• [PROVIDED MATERIAL]
= = = = =

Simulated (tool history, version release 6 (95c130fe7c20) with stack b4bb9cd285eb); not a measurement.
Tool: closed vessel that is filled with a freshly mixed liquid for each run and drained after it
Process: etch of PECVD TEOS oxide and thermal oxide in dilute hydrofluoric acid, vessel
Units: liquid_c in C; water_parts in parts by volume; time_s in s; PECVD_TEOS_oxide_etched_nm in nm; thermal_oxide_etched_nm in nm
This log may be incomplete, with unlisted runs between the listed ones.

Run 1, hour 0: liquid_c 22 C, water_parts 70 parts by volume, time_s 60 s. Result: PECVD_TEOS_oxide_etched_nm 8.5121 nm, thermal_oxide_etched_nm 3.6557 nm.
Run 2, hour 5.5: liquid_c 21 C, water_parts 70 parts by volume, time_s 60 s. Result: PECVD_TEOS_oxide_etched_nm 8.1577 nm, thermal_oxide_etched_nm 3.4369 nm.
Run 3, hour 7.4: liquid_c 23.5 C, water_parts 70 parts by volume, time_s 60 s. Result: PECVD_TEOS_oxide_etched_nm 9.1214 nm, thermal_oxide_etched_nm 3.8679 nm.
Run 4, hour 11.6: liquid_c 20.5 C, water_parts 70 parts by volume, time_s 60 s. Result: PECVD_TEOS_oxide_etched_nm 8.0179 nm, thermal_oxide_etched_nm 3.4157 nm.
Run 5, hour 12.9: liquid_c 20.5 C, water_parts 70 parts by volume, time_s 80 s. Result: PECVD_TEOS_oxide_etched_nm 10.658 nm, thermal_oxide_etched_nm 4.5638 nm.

= = = = =

• [EXERCISE] Everything in the listing should be written out again exactly.

• [TASK RESPONSE]
Simulated (tool history, version release 6 (95c130fe7c20) with stack b4bb9cd285eb); not a measurement.
Tool: closed vessel that is filled with a freshly mixed liquid for each run and drained after it
Process: etch of PECVD TEOS oxide and thermal oxide in dilute hydrofluoric acid, vessel
Units: liquid_c in C; water_parts in parts by volume; time_s in s; PECVD_TEOS_oxide_etched_nm in nm; thermal_oxide_etched_nm in nm
This log may be incomplete, with unlisted runs between the listed ones.

Run 1, hour 0: liquid_c 22 C, water_parts 70 parts by volume, time_s 60 s. Result: PECVD_TEOS_oxide_etched_nm 8.5121 nm, thermal_oxide_etched_nm 3.6557 nm.
Run 2, hour 5.5: liquid_c 21 C, water_parts 70 parts by volume, time_s 60 s. Result: PECVD_TEOS_oxide_etched_nm 8.1577 nm, thermal_oxide_etched_nm 3.4369 nm.
Run 3, hour 7.4: liquid_c 23.5 C, water_parts 70 parts by volume, time_s 60 s. Result: PECVD_TEOS_oxide_etched_nm 9.1214 nm, thermal_oxide_etched_nm 3.8679 nm.
Run 4, hour 11.6: liquid_c 20.5 C, water_parts 70 parts by volume, time_s 60 s. Result: PECVD_TEOS_oxide_etched_nm 8.0179 nm, thermal_oxide_etched_nm 3.4157 nm.
Run 5, hour 12.9: liquid_c 20.5 C, water_parts 70 parts by volume, time_s 80 s. Result: PECVD_TEOS_oxide_etched_nm 10.658 nm, thermal_oxide_etched_nm 4.5638 nm.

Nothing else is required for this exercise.